Supplied entries
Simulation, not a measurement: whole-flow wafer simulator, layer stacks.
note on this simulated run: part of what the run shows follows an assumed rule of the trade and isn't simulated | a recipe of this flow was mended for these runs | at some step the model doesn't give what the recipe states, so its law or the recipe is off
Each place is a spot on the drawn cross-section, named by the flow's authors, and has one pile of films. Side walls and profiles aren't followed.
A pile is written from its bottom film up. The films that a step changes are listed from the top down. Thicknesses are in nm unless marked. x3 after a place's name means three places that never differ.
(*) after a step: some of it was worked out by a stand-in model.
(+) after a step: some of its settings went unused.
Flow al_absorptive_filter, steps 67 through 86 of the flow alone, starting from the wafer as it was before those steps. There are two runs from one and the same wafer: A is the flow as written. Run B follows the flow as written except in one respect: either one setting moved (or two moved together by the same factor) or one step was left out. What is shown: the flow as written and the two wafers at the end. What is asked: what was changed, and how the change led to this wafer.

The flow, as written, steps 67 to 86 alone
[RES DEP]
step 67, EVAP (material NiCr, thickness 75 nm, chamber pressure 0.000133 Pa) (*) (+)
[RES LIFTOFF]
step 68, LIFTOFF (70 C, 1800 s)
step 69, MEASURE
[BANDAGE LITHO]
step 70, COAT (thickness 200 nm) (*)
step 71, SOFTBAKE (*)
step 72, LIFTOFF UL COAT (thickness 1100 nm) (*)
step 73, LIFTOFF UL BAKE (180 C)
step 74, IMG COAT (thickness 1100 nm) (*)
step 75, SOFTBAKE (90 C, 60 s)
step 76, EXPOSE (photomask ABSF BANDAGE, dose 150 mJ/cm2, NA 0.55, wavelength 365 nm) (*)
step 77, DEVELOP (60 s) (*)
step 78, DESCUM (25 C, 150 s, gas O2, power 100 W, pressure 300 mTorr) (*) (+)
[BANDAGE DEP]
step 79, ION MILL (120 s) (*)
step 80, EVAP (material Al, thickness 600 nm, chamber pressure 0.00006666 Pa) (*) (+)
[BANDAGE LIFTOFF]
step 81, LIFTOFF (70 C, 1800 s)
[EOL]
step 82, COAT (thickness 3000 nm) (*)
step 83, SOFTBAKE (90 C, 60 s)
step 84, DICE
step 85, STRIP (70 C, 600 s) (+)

Task item
Send back exactly the lines of the listing above starting at the one with "step 75, SOFTBAKE (90 C, 60 s)" and ending at the one with "step 84, DICE", inclusive, and no others.

Reply
step 75, SOFTBAKE (90 C, 60 s)
step 76, EXPOSE (photomask ABSF BANDAGE, dose 150 mJ/cm2, NA 0.55, wavelength 365 nm) (*)
step 77, DEVELOP (60 s) (*)
step 78, DESCUM (25 C, 150 s, gas O2, power 100 W, pressure 300 mTorr) (*) (+)
[BANDAGE DEP]
step 79, ION MILL (120 s) (*)
step 80, EVAP (material Al, thickness 600 nm, chamber pressure 0.00006666 Pa) (*) (+)
[BANDAGE LIFTOFF]
step 81, LIFTOFF (70 C, 1800 s)
[EOL]
step 82, COAT (thickness 3000 nm) (*)
step 83, SOFTBAKE (90 C, 60 s)
step 84, DICE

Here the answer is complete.